++++

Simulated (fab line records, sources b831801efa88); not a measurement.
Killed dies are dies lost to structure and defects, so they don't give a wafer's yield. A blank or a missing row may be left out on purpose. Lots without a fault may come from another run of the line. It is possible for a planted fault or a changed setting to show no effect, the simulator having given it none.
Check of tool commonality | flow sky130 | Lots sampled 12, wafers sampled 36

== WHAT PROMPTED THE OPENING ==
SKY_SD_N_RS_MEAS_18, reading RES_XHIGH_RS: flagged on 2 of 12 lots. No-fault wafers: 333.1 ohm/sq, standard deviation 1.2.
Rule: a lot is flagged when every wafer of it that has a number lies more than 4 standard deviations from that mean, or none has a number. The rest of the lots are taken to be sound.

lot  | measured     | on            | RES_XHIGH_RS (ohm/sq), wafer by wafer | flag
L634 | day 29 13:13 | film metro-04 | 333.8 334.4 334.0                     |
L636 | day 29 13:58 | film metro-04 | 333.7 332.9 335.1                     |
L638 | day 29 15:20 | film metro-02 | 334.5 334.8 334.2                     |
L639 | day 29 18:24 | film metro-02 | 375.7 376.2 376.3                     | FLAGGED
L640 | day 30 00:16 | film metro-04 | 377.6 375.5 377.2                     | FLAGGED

++++

WORK REQUEST:
Everything in the listing needs to be duplicated exactly, line for line.

WRITTEN SOLUTION:
Simulated (fab line records, sources b831801efa88); not a measurement.
Killed dies are dies lost to structure and defects, so they don't give a wafer's yield. A blank or a missing row may be left out on purpose. Lots without a fault may come from another run of the line. It is possible for a planted fault or a changed setting to show no effect, the simulator having given it none.
Check of tool commonality | flow sky130 | Lots sampled 12, wafers sampled 36

== WHAT PROMPTED THE OPENING ==
SKY_SD_N_RS_MEAS_18, reading RES_XHIGH_RS: flagged on 2 of 12 lots. No-fault wafers: 333.1 ohm/sq, standard deviation 1.2.
Rule: a lot is flagged when every wafer of it that has a number lies more than 4 standard deviations from that mean, or none has a number. The rest of the lots are taken to be sound.

lot  | measured     | on            | RES_XHIGH_RS (ohm/sq), wafer by wafer | flag
L634 | day 29 13:13 | film metro-04 | 333.8 334.4 334.0                     |
L636 | day 29 13:58 | film metro-04 | 333.7 332.9 335.1                     |
L638 | day 29 15:20 | film metro-02 | 334.5 334.8 334.2                     |
L639 | day 29 18:24 | film metro-02 | 375.7 376.2 376.3                     | FLAGGED
L640 | day 30 00:16 | film metro-04 | 377.6 375.5 377.2                     | FLAGGED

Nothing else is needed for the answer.